**Material provided**
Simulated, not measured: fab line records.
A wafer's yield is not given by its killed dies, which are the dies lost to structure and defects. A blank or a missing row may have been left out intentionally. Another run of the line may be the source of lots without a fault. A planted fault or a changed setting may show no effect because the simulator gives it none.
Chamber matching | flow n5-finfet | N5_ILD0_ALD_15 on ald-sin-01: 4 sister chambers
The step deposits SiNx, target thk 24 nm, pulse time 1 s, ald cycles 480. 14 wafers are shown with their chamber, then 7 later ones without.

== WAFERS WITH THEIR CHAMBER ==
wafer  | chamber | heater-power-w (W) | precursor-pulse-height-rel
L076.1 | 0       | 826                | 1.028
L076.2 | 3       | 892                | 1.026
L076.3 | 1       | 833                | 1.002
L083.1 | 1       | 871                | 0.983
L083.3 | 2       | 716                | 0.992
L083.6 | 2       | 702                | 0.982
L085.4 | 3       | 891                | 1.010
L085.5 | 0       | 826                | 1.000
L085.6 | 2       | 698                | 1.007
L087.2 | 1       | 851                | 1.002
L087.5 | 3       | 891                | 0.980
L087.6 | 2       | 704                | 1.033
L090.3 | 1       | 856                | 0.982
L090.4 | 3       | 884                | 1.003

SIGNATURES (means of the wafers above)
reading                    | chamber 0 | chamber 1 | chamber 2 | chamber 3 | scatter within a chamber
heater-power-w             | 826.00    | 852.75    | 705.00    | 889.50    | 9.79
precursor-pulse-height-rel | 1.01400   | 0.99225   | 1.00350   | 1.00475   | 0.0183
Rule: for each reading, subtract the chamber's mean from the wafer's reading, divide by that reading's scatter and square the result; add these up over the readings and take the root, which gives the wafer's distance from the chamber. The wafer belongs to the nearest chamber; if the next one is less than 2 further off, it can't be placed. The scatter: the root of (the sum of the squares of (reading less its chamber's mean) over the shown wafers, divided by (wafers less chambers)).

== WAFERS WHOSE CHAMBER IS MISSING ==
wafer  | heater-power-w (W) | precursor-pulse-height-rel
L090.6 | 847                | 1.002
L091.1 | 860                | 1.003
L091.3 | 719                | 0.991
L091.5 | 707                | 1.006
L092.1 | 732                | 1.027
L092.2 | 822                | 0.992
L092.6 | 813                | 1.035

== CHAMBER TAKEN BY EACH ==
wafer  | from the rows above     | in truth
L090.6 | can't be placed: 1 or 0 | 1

**Work order**
The answer must be a verbatim transcription of the entries above, from the first line through the line that contains "A wafer's yield", and nothing more.

**Written solution**
Simulated, not measured: fab line records.
A wafer's yield is not given by its killed dies, which are the dies lost to structure and defects. A blank or a missing row may have been left out intentionally. Another run of the line may be the source of lots without a fault. A planted fault or a changed setting may show no effect because the simulator gives it none.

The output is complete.